[WORK REQUEST] Only the lines from the beginning of the data below through the line that contains "B2: film thickness" should be repeated, exactly as written.

==== MATERIAL PROVIDED ====
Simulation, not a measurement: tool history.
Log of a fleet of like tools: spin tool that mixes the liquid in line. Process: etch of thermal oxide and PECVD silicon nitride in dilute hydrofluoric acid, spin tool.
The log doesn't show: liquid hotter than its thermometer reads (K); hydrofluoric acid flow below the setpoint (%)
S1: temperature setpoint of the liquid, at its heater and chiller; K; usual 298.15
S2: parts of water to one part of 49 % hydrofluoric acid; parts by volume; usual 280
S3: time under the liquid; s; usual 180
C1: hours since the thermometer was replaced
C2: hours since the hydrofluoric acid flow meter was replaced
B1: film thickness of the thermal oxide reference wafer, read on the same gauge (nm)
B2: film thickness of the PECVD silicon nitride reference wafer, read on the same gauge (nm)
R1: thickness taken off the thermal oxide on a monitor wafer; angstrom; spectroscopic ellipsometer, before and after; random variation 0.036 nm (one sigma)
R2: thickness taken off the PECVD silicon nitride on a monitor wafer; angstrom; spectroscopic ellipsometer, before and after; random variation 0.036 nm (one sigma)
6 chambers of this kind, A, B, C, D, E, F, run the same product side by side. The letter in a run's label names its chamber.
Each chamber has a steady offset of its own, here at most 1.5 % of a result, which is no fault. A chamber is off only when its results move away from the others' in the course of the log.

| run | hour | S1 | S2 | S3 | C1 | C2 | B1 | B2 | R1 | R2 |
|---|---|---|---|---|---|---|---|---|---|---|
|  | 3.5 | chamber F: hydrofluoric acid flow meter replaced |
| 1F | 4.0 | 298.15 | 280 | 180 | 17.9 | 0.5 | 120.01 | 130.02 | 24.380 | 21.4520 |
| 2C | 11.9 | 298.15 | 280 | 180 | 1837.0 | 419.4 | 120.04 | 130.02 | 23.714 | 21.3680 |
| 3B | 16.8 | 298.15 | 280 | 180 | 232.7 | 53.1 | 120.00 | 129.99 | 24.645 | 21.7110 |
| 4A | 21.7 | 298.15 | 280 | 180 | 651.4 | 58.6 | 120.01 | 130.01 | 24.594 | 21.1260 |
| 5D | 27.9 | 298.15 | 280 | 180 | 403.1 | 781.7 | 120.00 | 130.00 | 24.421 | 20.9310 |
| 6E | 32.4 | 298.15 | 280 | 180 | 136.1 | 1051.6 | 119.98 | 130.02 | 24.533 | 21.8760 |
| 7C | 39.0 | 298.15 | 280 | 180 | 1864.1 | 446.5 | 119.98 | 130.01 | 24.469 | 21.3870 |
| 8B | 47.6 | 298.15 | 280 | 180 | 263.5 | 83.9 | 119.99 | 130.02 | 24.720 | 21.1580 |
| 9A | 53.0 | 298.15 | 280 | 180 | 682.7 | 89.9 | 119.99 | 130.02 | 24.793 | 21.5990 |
====

[TASK RESPONSE]
Simulation, not a measurement: tool history.
Log of a fleet of like tools: spin tool that mixes the liquid in line. Process: etch of thermal oxide and PECVD silicon nitride in dilute hydrofluoric acid, spin tool.
The log doesn't show: liquid hotter than its thermometer reads (K); hydrofluoric acid flow below the setpoint (%)
S1: temperature setpoint of the liquid, at its heater and chiller; K; usual 298.15
S2: parts of water to one part of 49 % hydrofluoric acid; parts by volume; usual 280
S3: time under the liquid; s; usual 180
C1: hours since the thermometer was replaced
C2: hours since the hydrofluoric acid flow meter was replaced
B1: film thickness of the thermal oxide reference wafer, read on the same gauge (nm)
B2: film thickness of the PECVD silicon nitride reference wafer, read on the same gauge (nm)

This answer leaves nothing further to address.